[SUPPLIED DATA]:
___
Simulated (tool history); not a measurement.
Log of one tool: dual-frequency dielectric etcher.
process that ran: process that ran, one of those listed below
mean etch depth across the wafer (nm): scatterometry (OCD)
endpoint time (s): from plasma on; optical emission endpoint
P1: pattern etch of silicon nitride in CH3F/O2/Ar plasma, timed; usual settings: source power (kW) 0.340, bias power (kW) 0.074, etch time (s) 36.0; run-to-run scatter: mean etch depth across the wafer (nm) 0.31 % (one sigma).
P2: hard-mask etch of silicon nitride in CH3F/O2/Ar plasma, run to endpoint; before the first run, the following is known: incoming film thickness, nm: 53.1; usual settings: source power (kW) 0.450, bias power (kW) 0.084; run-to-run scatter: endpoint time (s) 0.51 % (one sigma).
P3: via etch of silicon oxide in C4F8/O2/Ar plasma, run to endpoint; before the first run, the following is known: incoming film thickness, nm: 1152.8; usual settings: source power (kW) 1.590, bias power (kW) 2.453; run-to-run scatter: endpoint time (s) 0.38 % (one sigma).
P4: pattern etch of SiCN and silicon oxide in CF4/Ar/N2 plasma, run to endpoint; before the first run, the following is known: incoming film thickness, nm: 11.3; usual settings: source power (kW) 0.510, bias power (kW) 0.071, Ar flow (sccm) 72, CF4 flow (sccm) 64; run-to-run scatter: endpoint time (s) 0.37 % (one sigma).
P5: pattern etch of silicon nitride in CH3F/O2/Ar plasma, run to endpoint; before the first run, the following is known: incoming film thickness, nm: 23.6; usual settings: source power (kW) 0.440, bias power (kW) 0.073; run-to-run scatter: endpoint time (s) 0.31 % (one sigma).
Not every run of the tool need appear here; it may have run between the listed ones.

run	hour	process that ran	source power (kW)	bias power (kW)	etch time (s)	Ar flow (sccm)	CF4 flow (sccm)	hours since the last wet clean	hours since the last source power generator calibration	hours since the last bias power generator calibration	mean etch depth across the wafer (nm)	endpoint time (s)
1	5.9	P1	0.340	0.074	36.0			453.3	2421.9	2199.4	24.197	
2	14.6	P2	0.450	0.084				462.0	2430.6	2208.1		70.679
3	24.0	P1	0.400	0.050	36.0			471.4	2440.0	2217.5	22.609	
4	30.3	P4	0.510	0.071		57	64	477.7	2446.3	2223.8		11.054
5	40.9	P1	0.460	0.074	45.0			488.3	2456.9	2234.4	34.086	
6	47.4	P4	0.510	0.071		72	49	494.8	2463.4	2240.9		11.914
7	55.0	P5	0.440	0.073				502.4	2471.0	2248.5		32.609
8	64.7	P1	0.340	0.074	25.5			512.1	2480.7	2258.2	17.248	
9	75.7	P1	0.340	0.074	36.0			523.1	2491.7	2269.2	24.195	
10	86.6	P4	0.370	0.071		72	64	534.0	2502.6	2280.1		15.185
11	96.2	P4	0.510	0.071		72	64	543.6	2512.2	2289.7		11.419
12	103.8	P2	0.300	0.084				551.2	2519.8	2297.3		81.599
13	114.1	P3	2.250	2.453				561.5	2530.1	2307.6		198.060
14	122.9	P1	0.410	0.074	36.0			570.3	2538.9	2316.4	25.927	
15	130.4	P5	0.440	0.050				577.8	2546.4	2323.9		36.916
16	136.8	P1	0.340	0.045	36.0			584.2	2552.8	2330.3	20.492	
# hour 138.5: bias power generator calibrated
___

[ACTION ITEM]:
Above are some records; copy exactly the lines from the one with "P4: pattern etch" through the one with "Not every run", both included, and no others.

[ANSWER BOX]:
P4: pattern etch of SiCN and silicon oxide in CF4/Ar/N2 plasma, run to endpoint; before the first run, the following is known: incoming film thickness, nm: 11.3; usual settings: source power (kW) 0.510, bias power (kW) 0.071, Ar flow (sccm) 72, CF4 flow (sccm) 64; run-to-run scatter: endpoint time (s) 0.37 % (one sigma).
P5: pattern etch of silicon nitride in CH3F/O2/Ar plasma, run to endpoint; before the first run, the following is known: incoming film thickness, nm: 23.6; usual settings: source power (kW) 0.440, bias power (kW) 0.073; run-to-run scatter: endpoint time (s) 0.31 % (one sigma).
Not every run of the tool need appear here; it may have run between the listed ones.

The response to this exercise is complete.